Assignment ::
Up to and including the line containing "R1: thickness taken", retype each line of the listing below exactly, beginning with the first.

Data for review ::
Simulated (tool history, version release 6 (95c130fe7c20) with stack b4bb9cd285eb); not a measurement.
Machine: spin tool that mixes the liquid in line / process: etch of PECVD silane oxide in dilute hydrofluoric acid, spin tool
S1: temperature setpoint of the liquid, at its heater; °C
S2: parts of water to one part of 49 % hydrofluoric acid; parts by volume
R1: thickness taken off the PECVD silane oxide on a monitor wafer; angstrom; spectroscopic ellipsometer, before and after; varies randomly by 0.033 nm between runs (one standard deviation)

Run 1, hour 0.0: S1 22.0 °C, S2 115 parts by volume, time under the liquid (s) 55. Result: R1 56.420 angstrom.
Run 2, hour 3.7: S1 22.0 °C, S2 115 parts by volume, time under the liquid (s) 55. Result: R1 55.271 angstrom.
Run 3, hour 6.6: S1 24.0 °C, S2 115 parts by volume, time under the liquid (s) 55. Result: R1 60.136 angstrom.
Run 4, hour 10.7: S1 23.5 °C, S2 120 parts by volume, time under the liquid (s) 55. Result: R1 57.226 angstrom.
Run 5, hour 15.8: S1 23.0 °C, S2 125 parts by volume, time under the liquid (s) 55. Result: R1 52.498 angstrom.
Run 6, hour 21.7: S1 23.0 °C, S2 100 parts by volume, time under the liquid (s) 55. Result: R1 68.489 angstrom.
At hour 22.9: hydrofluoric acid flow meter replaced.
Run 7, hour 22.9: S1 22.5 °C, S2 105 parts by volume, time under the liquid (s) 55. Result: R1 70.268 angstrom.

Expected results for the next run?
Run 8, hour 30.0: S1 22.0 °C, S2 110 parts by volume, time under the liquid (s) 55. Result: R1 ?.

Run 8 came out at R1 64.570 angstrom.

Task output ::
Simulated (tool history, version release 6 (95c130fe7c20) with stack b4bb9cd285eb); not a measurement.
Machine: spin tool that mixes the liquid in line / process: etch of PECVD silane oxide in dilute hydrofluoric acid, spin tool
S1: temperature setpoint of the liquid, at its heater; °C
S2: parts of water to one part of 49 % hydrofluoric acid; parts by volume
R1: thickness taken off the PECVD silane oxide on a monitor wafer; angstrom; spectroscopic ellipsometer, before and after; varies randomly by 0.033 nm between runs (one standard deviation)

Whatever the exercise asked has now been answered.